• Work task:
All of the data below should be returned exactly.

━━━ Listed records

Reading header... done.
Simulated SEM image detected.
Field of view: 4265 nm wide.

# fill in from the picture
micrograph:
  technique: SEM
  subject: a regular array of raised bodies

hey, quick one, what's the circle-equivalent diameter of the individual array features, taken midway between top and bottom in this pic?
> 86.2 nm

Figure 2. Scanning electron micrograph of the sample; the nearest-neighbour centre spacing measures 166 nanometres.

━━━━━━

• Response:
Reading header... done.
Simulated SEM image detected.
Field of view: 4265 nm wide.

# fill in from the picture
micrograph:
  technique: SEM
  subject: a regular array of raised bodies

hey, quick one, what's the circle-equivalent diameter of the individual array features, taken midway between top and bottom in this pic?
> 86.2 nm

Figure 2. Scanning electron micrograph of the sample; the nearest-neighbour centre spacing measures 166 nanometres.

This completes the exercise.